◇ ◇ ◇

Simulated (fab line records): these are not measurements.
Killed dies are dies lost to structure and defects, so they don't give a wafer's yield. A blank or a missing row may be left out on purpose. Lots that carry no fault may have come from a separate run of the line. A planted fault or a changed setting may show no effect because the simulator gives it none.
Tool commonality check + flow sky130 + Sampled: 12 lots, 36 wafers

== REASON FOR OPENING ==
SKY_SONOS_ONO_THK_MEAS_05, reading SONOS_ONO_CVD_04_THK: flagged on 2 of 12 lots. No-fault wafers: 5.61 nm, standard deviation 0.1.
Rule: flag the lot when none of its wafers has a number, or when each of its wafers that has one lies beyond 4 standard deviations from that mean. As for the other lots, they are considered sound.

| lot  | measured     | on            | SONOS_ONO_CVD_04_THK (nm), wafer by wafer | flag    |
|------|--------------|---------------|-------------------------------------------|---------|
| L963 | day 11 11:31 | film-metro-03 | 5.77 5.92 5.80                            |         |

◇ ◇ ◇

The expected output is exactly the lines of the listing above between the line holding "Tool commonality check" and the line holding "SKY_SONOS_ONO_THK_MEAS_05, reading SONOS_ONO_CVD_04_THK: flagged", inclusive.

Tool commonality check + flow sky130 + Sampled: 12 lots, 36 wafers

== REASON FOR OPENING ==
SKY_SONOS_ONO_THK_MEAS_05, reading SONOS_ONO_CVD_04_THK: flagged on 2 of 12 lots. No-fault wafers: 5.61 nm, standard deviation 0.1.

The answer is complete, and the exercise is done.